Assignment: Every line from the one containing "time 62.9 s)." to the one containing "SKY_CAP2M_CLEAN_16: cleans in" in the records below, both included, must be set down exactly, and no other line.

------ Source information ------
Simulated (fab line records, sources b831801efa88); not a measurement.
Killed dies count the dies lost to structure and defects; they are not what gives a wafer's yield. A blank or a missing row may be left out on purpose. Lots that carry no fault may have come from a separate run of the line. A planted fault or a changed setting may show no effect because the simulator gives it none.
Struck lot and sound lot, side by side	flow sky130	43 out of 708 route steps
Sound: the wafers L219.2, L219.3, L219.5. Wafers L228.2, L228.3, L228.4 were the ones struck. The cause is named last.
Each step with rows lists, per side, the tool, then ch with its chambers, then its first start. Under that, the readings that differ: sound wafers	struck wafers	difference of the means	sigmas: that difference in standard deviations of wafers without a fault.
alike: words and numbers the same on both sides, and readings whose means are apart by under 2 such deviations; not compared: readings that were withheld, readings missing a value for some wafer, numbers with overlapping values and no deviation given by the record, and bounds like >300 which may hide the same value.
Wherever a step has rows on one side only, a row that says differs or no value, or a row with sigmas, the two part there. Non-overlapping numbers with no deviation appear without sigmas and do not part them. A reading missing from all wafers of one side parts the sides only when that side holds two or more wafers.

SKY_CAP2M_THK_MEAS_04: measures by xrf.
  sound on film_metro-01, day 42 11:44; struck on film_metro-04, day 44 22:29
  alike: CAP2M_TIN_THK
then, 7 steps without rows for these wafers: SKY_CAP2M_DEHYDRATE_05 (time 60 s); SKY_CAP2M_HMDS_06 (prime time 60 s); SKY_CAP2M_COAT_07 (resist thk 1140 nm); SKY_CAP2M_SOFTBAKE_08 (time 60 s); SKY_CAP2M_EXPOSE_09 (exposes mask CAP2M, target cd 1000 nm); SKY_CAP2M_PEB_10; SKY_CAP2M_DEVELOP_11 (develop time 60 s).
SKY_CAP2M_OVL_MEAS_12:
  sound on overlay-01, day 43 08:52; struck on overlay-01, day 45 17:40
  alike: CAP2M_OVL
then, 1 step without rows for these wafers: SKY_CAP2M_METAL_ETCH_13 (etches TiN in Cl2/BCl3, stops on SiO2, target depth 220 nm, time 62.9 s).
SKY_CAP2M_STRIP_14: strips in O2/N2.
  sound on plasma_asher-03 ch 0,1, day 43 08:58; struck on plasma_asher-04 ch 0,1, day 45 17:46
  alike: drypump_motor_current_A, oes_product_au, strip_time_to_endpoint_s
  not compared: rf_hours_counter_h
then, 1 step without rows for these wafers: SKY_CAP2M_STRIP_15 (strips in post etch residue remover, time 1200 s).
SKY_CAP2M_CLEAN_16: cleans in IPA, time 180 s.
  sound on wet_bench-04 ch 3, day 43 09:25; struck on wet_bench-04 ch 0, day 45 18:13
------

Result:
then, 1 step without rows for these wafers: SKY_CAP2M_METAL_ETCH_13 (etches TiN in Cl2/BCl3, stops on SiO2, target depth 220 nm, time 62.9 s).
SKY_CAP2M_STRIP_14: strips in O2/N2.
  sound on plasma_asher-03 ch 0,1, day 43 08:58; struck on plasma_asher-04 ch 0,1, day 45 17:46
  alike: drypump_motor_current_A, oes_product_au, strip_time_to_endpoint_s
  not compared: rf_hours_counter_h
then, 1 step without rows for these wafers: SKY_CAP2M_STRIP_15 (strips in post etch residue remover, time 1200 s).
SKY_CAP2M_CLEAN_16: cleans in IPA, time 180 s.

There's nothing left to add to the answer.